WORK ORDER: Only some lines are wanted. Transcribe, exactly, the lines below from the line with "Because killed dies" up to and including the line with "lots with no".

SUPPLIED INFORMATION:
----------------
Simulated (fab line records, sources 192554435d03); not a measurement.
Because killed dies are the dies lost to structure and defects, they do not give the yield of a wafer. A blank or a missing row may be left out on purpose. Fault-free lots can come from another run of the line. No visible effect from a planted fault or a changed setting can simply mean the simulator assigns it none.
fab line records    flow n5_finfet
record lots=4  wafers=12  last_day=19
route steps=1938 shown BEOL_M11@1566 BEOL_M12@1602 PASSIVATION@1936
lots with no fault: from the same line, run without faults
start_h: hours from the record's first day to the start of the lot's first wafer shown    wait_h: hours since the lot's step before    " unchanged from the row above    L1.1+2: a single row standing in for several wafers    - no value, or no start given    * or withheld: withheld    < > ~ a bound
----------------

ANSWER SECTION:
Because killed dies are the dies lost to structure and defects, they do not give the yield of a wafer. A blank or a missing row may be left out on purpose. Fault-free lots can come from another run of the line. No visible effect from a planted fault or a changed setting can simply mean the simulator assigns it none.
fab line records    flow n5_finfet
record lots=4  wafers=12  last_day=19
route steps=1938 shown BEOL_M11@1566 BEOL_M12@1602 PASSIVATION@1936
lots with no fault: from the same line, run without faults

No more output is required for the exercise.